Please return the listing exactly, line for line.

++++ Given records
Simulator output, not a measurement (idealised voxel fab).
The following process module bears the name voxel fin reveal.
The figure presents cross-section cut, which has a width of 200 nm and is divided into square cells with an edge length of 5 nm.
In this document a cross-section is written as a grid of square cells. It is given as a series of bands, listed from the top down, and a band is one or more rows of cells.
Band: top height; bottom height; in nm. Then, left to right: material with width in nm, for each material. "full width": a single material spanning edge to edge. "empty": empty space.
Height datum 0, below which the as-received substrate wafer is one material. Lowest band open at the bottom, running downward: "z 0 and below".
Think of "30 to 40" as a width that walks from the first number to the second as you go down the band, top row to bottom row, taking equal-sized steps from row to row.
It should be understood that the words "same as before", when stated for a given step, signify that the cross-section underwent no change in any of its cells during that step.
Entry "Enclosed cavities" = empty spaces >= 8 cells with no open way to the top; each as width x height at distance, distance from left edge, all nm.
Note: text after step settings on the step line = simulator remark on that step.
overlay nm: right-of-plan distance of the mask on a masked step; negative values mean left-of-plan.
++++++++

▶ [Answer section]
Simulator output, not a measurement (idealised voxel fab).
The following process module bears the name voxel fin reveal.
The figure presents cross-section cut, which has a width of 200 nm and is divided into square cells with an edge length of 5 nm.
In this document a cross-section is written as a grid of square cells. It is given as a series of bands, listed from the top down, and a band is one or more rows of cells.
Band: top height; bottom height; in nm. Then, left to right: material with width in nm, for each material. "full width": a single material spanning edge to edge. "empty": empty space.
Height datum 0, below which the as-received substrate wafer is one material. Lowest band open at the bottom, running downward: "z 0 and below".
Think of "30 to 40" as a width that walks from the first number to the second as you go down the band, top row to bottom row, taking equal-sized steps from row to row.
It should be understood that the words "same as before", when stated for a given step, signify that the cross-section underwent no change in any of its cells during that step.
Entry "Enclosed cavities" = empty spaces >= 8 cells with no open way to the top; each as width x height at distance, distance from left edge, all nm.
Note: text after step settings on the step line = simulator remark on that step.
overlay nm: right-of-plan distance of the mask on a masked step; negative values mean left-of-plan.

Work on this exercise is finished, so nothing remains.